Excerpted data:
····················
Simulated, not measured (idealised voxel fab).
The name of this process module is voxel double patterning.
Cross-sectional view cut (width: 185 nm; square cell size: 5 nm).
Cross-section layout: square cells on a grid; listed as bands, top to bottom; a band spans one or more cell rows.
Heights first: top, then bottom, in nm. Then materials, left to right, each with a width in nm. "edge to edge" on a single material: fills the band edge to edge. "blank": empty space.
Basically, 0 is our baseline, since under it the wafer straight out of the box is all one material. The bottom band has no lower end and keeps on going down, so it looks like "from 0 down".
····················

Copy the whole listing down exactly.

Simulated, not measured (idealised voxel fab).
The name of this process module is voxel double patterning.
Cross-sectional view cut (width: 185 nm; square cell size: 5 nm).
Cross-section layout: square cells on a grid; listed as bands, top to bottom; a band spans one or more cell rows.
Heights first: top, then bottom, in nm. Then materials, left to right, each with a width in nm. "edge to edge" on a single material: fills the band edge to edge. "blank": empty space.
Basically, 0 is our baseline, since under it the wafer straight out of the box is all one material. The bottom band has no lower end and keeps on going down, so it looks like "from 0 down".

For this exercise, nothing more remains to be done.